Entries supplied:
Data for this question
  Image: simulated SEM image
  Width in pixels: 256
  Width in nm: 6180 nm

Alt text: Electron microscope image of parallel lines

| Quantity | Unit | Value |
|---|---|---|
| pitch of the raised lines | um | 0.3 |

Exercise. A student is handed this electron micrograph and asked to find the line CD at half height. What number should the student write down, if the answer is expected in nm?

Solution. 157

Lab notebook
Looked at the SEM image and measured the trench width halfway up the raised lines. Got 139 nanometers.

Activity: Within the material above, output exactly the lines from the one with "Width in nm: 6180 nm" through the one with "Lab notebook", end lines included, and nothing besides.

Worked solution:
  Width in nm: 6180 nm

Alt text: Electron microscope image of parallel lines

| Quantity | Unit | Value |
|---|---|---|
| pitch of the raised lines | um | 0.3 |

Exercise. A student is handed this electron micrograph and asked to find the line CD at half height. What number should the student write down, if the answer is expected in nm?

Solution. 157

Lab notebook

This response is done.